• [Task item] Using the listing below, retype exactly the lines starting at the one with "Log of one tool: a" and ending at the one with "R2: dishing of", and include both.

***** Raw data

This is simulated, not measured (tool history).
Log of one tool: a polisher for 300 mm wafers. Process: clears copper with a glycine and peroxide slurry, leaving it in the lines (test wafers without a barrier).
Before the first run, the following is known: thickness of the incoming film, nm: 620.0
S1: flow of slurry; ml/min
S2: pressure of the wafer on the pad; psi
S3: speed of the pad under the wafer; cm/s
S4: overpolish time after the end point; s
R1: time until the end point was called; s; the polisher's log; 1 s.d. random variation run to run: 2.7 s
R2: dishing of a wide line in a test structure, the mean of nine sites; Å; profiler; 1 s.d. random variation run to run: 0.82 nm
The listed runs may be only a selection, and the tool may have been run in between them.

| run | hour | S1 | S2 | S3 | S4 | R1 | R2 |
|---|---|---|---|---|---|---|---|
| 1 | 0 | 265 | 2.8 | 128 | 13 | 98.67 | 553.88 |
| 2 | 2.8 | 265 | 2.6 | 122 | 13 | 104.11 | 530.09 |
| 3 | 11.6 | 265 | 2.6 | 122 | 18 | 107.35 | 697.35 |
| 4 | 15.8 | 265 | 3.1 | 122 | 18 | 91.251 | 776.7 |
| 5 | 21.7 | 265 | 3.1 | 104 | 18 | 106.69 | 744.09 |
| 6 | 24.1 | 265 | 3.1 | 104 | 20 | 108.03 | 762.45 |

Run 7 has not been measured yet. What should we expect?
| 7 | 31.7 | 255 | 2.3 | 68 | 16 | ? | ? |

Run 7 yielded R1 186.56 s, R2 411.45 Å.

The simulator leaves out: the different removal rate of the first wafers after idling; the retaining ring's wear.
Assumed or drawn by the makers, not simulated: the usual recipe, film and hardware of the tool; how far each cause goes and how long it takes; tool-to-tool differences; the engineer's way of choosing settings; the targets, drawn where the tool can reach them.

**********

• [Written solution]
Log of one tool: a polisher for 300 mm wafers. Process: clears copper with a glycine and peroxide slurry, leaving it in the lines (test wafers without a barrier).
Before the first run, the following is known: thickness of the incoming film, nm: 620.0
S1: flow of slurry; ml/min
S2: pressure of the wafer on the pad; psi
S3: speed of the pad under the wafer; cm/s
S4: overpolish time after the end point; s
R1: time until the end point was called; s; the polisher's log; 1 s.d. random variation run to run: 2.7 s
R2: dishing of a wide line in a test structure, the mean of nine sites; Å; profiler; 1 s.d. random variation run to run: 0.82 nm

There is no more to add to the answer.